**Information**
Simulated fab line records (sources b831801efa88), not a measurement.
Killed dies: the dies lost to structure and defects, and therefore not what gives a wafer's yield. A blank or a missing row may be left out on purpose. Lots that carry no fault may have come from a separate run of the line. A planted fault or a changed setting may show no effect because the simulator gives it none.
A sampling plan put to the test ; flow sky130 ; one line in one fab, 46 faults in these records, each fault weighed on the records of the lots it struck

**Work instruction**
The listing above has to be repeated exactly, down to the last line.

**Exercise answer**
Simulated fab line records (sources b831801efa88), not a measurement.
Killed dies: the dies lost to structure and defects, and therefore not what gives a wafer's yield. A blank or a missing row may be left out on purpose. Lots that carry no fault may have come from a separate run of the line. A planted fault or a changed setting may show no effect because the simulator gives it none.
A sampling plan put to the test ; flow sky130 ; one line in one fab, 46 faults in these records, each fault weighed on the records of the lots it struck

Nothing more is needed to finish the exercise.